Top of SUPPLIED DATA

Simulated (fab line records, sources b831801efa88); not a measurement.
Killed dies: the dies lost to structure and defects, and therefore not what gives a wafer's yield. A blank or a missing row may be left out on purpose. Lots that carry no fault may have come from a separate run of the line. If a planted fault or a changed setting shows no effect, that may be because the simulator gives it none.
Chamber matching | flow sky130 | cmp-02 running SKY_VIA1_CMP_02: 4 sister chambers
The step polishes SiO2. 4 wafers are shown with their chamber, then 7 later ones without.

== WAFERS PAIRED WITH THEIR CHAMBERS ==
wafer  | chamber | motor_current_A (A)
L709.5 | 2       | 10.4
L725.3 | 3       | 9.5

Bottom of SUPPLIED DATA

_WORK ORDER_
Transcribe every line of the data, exactly as it stands.

_ANSWER BOX_
Simulated (fab line records, sources b831801efa88); not a measurement.
Killed dies: the dies lost to structure and defects, and therefore not what gives a wafer's yield. A blank or a missing row may be left out on purpose. Lots that carry no fault may have come from a separate run of the line. If a planted fault or a changed setting shows no effect, that may be because the simulator gives it none.
Chamber matching | flow sky130 | cmp-02 running SKY_VIA1_CMP_02: 4 sister chambers
The step polishes SiO2. 4 wafers are shown with their chamber, then 7 later ones without.

== WAFERS PAIRED WITH THEIR CHAMBERS ==
wafer  | chamber | motor_current_A (A)
L709.5 | 2       | 10.4
L725.3 | 3       | 9.5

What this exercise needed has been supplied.